** SUPPLIED RECORDS follows **

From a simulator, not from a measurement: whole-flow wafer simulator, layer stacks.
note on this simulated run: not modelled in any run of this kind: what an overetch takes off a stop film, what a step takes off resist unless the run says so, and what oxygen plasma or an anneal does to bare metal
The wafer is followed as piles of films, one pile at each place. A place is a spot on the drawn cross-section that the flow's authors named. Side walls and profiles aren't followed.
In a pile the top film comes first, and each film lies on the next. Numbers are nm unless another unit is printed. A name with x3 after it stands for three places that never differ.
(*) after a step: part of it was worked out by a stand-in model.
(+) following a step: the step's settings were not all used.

** End of SUPPLIED RECORDS **

_BRIEF:_ The records above are to be reproduced exactly, with nothing left out.

_ANSWER SPACE:_
From a simulator, not from a measurement: whole-flow wafer simulator, layer stacks.
note on this simulated run: not modelled in any run of this kind: what an overetch takes off a stop film, what a step takes off resist unless the run says so, and what oxygen plasma or an anneal does to bare metal
The wafer is followed as piles of films, one pile at each place. A place is a spot on the drawn cross-section that the flow's authors named. Side walls and profiles aren't followed.
In a pile the top film comes first, and each film lies on the next. Numbers are nm unless another unit is printed. A name with x3 after it stands for three places that never differ.
(*) after a step: part of it was worked out by a stand-in model.
(+) following a step: the step's settings were not all used.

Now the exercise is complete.